**Extracted material:**
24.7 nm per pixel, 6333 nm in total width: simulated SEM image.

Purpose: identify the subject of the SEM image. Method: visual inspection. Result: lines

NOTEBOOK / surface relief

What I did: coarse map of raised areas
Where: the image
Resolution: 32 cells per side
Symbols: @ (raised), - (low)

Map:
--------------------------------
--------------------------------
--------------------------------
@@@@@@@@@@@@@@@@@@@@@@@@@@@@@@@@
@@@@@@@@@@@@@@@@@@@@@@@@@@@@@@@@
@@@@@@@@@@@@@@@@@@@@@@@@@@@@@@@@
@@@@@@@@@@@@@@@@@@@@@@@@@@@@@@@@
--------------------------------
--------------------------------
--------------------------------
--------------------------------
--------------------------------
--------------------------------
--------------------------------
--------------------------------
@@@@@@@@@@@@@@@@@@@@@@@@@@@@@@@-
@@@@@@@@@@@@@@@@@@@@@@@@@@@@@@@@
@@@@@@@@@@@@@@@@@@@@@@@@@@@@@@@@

**Brief:**
Give the data back in full, exactly as written.

**Task answer:**
24.7 nm per pixel, 6333 nm in total width: simulated SEM image.

Purpose: identify the subject of the SEM image. Method: visual inspection. Result: lines

NOTEBOOK / surface relief

What I did: coarse map of raised areas
Where: the image
Resolution: 32 cells per side
Symbols: @ (raised), - (low)

Map:
--------------------------------
--------------------------------
--------------------------------
@@@@@@@@@@@@@@@@@@@@@@@@@@@@@@@@
@@@@@@@@@@@@@@@@@@@@@@@@@@@@@@@@
@@@@@@@@@@@@@@@@@@@@@@@@@@@@@@@@
@@@@@@@@@@@@@@@@@@@@@@@@@@@@@@@@
--------------------------------
--------------------------------
--------------------------------
--------------------------------
--------------------------------
--------------------------------
--------------------------------
--------------------------------
@@@@@@@@@@@@@@@@@@@@@@@@@@@@@@@-
@@@@@@@@@@@@@@@@@@@@@@@@@@@@@@@@
@@@@@@@@@@@@@@@@@@@@@@@@@@@@@@@@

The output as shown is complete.